▶ **Activity**
For this exercise, reproduce the entries below exactly, but only from the line containing "Given before the" through the line containing "edge_zone: pressure of", both included.

▶ **Data extracts**
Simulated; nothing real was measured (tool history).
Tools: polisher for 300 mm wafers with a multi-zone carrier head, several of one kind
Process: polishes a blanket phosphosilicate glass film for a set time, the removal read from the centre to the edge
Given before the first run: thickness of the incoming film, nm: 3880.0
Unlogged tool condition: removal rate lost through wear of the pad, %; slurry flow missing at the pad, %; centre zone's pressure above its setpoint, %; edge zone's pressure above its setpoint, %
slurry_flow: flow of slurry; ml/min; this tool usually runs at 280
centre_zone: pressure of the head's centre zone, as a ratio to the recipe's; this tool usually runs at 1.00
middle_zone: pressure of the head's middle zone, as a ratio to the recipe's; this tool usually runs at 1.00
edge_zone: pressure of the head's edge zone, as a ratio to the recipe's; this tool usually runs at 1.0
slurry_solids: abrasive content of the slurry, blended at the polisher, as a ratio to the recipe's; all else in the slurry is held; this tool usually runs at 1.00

▶ **Answer area**
Given before the first run: thickness of the incoming film, nm: 3880.0
Unlogged tool condition: removal rate lost through wear of the pad, %; slurry flow missing at the pad, %; centre zone's pressure above its setpoint, %; edge zone's pressure above its setpoint, %
slurry_flow: flow of slurry; ml/min; this tool usually runs at 280
centre_zone: pressure of the head's centre zone, as a ratio to the recipe's; this tool usually runs at 1.00
middle_zone: pressure of the head's middle zone, as a ratio to the recipe's; this tool usually runs at 1.00
edge_zone: pressure of the head's edge zone, as a ratio to the recipe's; this tool usually runs at 1.0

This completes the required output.